/---

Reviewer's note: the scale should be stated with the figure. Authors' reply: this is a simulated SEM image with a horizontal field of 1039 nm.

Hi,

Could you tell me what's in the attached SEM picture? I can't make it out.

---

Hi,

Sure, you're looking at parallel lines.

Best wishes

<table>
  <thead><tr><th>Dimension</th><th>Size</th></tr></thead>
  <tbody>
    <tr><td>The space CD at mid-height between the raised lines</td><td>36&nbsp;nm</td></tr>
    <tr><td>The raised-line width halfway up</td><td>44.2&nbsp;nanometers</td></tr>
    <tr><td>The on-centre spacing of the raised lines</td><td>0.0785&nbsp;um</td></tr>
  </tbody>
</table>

\---

Restate the material word for word, but only from its first line through the line containing "Sure, you're looking at parallel lines.".

Reviewer's note: the scale should be stated with the figure. Authors' reply: this is a simulated SEM image with a horizontal field of 1039 nm.

Hi,

Could you tell me what's in the attached SEM picture? I can't make it out.

---

Hi,

Sure, you're looking at parallel lines.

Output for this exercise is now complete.